### WORK TASK
Everything in the listing below should be repeated exactly.

[ENTRIES SHOWN]
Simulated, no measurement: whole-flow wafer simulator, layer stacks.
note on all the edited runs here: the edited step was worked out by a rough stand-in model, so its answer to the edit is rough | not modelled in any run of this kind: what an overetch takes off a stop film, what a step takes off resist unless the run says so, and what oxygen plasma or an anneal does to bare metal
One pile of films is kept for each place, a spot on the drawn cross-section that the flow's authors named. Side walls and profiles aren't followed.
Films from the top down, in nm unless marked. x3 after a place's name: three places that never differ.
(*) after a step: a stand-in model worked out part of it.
[/ENTRIES SHOWN]

### YOUR SOLUTION
Simulated, no measurement: whole-flow wafer simulator, layer stacks.
note on all the edited runs here: the edited step was worked out by a rough stand-in model, so its answer to the edit is rough | not modelled in any run of this kind: what an overetch takes off a stop film, what a step takes off resist unless the run says so, and what oxygen plasma or an anneal does to bare metal
One pile of films is kept for each place, a spot on the drawn cross-section that the flow's authors named. Side walls and profiles aren't followed.
Films from the top down, in nm unless marked. x3 after a place's name: three places that never differ.
(*) after a step: a stand-in model worked out part of it.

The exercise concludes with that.